SOURCE MATERIAL:
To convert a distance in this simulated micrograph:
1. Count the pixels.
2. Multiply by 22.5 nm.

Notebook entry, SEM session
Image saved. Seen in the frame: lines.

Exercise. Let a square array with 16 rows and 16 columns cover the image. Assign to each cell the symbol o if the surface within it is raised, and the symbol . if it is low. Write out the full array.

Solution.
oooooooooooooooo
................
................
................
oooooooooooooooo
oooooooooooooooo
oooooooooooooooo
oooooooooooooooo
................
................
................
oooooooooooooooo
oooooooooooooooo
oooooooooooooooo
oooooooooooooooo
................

ACTION ITEM: Copy, please, exactly the lines that start at the first line of the data and end at the line containing "Image saved. Seen in the frame: lines.", both kept and no others.

ANSWER SPACE:
To convert a distance in this simulated micrograph:
1. Count the pixels.
2. Multiply by 22.5 nm.

Notebook entry, SEM session
Image saved. Seen in the frame: lines.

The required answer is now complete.